*****
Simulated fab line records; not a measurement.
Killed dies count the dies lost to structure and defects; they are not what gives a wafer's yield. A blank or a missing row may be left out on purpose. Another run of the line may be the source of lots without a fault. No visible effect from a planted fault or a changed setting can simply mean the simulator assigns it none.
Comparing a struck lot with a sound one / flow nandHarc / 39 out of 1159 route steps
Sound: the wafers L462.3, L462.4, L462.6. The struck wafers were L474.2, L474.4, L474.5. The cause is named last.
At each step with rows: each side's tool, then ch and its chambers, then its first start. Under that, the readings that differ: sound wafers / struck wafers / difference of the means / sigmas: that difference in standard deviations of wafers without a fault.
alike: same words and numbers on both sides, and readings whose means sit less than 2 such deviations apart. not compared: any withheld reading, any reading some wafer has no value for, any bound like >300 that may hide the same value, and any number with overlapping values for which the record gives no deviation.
*****

Required action – Above are the entries. Copy exactly the part that opens with the line containing "Sound: the wafers" and closes with the line containing "At each step", and no more.

Your solution –
Sound: the wafers L462.3, L462.4, L462.6. The struck wafers were L474.2, L474.4, L474.5. The cause is named last.
At each step with rows: each side's tool, then ch and its chambers, then its first start. Under that, the readings that differ: sound wafers / struck wafers / difference of the means / sigmas: that difference in standard deviations of wafers without a fault.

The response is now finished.